Extracted data —
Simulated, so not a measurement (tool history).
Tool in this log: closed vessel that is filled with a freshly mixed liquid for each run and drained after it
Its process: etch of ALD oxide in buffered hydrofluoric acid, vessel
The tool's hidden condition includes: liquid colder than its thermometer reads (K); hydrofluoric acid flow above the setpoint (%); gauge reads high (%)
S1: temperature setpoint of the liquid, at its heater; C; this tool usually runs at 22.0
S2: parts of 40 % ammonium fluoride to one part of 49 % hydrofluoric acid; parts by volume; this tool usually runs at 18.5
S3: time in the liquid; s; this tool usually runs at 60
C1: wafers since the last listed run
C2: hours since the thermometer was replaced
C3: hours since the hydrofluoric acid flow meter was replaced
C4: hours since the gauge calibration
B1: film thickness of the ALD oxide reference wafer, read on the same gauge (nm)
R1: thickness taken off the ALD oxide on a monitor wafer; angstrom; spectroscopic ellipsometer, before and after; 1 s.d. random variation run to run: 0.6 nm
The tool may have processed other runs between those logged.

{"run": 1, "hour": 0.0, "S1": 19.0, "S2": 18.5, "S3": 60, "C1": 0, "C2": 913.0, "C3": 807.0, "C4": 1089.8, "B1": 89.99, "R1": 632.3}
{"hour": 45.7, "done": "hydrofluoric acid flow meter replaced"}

Action item — As listed above, the lines from the line with "S3: time in" to the line with "R1: thickness taken" are to be echoed exactly, with both ends included and nothing added.

Answer space —
S3: time in the liquid; s; this tool usually runs at 60
C1: wafers since the last listed run
C2: hours since the thermometer was replaced
C3: hours since the hydrofluoric acid flow meter was replaced
C4: hours since the gauge calibration
B1: film thickness of the ALD oxide reference wafer, read on the same gauge (nm)
R1: thickness taken off the ALD oxide on a monitor wafer; angstrom; spectroscopic ellipsometer, before and after; 1 s.d. random variation run to run: 0.6 nm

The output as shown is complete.